─── DATA UNDER STUDY ───

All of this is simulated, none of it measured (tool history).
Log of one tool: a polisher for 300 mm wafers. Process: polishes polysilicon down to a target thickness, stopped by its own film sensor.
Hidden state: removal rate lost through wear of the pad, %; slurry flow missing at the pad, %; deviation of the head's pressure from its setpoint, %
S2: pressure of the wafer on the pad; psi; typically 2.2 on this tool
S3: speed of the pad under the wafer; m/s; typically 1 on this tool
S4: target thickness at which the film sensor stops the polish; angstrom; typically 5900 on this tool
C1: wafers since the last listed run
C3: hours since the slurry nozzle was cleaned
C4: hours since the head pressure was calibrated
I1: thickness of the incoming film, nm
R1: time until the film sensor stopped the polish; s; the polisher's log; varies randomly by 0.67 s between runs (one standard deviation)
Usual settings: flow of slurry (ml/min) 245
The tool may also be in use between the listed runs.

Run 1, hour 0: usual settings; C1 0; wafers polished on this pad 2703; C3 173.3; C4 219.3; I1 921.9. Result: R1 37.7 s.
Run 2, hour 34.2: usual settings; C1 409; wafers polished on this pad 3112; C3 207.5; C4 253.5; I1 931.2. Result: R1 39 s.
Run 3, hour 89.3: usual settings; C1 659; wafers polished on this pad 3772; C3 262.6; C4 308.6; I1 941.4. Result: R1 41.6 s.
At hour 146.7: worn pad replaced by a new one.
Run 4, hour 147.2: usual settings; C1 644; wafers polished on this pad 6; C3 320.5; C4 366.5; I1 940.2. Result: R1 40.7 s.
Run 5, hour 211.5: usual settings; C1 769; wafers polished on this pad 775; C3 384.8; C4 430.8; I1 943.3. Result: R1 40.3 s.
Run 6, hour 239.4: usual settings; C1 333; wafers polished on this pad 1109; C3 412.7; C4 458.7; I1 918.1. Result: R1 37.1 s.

───

▸ **ASSIGNMENT**
Transcribe only, please, the lines from the first line of the records through the line with "Log of one tool: a". Both of those lines are included.

▸ **RESPONSE BOX**
All of this is simulated, none of it measured (tool history).
Log of one tool: a polisher for 300 mm wafers. Process: polishes polysilicon down to a target thickness, stopped by its own film sensor.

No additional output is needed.